* [ACTIVITY]
Please write out the listing beneath this sentence exactly, from its first line to the line with "One pile of", and stop there.

------------------------------

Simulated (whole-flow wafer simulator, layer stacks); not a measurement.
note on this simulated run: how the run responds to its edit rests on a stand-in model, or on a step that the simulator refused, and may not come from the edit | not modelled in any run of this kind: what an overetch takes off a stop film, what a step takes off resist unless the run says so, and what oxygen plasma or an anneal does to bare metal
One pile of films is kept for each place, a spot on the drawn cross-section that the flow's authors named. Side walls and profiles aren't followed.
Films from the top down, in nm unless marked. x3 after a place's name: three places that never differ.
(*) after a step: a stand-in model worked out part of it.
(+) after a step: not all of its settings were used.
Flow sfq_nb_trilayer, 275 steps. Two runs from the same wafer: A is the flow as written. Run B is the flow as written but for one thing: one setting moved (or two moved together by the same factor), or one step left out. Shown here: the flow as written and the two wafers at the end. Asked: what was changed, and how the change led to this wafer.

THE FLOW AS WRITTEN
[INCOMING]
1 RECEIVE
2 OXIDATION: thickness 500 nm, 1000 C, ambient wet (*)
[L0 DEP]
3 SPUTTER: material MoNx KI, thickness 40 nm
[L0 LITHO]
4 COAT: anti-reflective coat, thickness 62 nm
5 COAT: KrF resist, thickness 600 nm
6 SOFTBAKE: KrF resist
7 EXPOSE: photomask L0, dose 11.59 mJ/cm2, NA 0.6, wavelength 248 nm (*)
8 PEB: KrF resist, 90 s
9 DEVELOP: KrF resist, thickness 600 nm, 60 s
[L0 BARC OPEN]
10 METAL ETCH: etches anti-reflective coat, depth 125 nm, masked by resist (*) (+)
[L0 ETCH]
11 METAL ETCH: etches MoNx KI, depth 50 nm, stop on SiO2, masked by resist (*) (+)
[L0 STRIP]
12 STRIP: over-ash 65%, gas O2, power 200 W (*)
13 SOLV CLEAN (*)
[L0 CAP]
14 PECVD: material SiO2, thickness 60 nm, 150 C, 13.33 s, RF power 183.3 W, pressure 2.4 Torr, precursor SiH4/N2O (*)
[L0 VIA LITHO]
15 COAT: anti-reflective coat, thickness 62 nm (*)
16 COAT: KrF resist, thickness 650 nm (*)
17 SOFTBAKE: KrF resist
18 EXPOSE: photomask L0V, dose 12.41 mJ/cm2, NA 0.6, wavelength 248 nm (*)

------------------------------

* [TASK OUTPUT]
Simulated (whole-flow wafer simulator, layer stacks); not a measurement.
note on this simulated run: how the run responds to its edit rests on a stand-in model, or on a step that the simulator refused, and may not come from the edit | not modelled in any run of this kind: what an overetch takes off a stop film, what a step takes off resist unless the run says so, and what oxygen plasma or an anneal does to bare metal
One pile of films is kept for each place, a spot on the drawn cross-section that the flow's authors named. Side walls and profiles aren't followed.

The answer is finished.